**Activity**. Write out the data below exactly, from its first line to the line containing "The listed runs", that line included.

**Data to examine**.
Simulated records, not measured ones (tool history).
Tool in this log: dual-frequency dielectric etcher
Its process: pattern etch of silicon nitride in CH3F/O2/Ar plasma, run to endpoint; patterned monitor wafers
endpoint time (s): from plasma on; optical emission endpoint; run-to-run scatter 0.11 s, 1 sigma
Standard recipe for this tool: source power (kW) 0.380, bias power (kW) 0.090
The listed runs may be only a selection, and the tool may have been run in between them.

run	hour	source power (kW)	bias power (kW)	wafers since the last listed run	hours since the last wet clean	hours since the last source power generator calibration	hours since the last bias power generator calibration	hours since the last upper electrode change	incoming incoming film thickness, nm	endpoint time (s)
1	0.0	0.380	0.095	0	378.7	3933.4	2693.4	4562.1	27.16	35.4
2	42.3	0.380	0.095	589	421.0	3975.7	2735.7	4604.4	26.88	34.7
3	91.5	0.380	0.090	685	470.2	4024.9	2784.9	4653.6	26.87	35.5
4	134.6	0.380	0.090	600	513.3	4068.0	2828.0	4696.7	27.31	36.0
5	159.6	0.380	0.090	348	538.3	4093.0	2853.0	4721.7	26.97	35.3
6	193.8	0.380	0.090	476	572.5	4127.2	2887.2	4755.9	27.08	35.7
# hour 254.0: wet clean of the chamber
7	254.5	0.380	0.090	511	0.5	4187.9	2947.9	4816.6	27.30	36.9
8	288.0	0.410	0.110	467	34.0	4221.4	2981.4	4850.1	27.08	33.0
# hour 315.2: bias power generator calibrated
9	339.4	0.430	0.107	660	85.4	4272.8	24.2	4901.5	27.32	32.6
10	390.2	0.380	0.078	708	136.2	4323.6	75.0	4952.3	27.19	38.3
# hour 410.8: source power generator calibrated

**Response box**.
Simulated records, not measured ones (tool history).
Tool in this log: dual-frequency dielectric etcher
Its process: pattern etch of silicon nitride in CH3F/O2/Ar plasma, run to endpoint; patterned monitor wafers
endpoint time (s): from plasma on; optical emission endpoint; run-to-run scatter 0.11 s, 1 sigma
Standard recipe for this tool: source power (kW) 0.380, bias power (kW) 0.090
The listed runs may be only a selection, and the tool may have been run in between them.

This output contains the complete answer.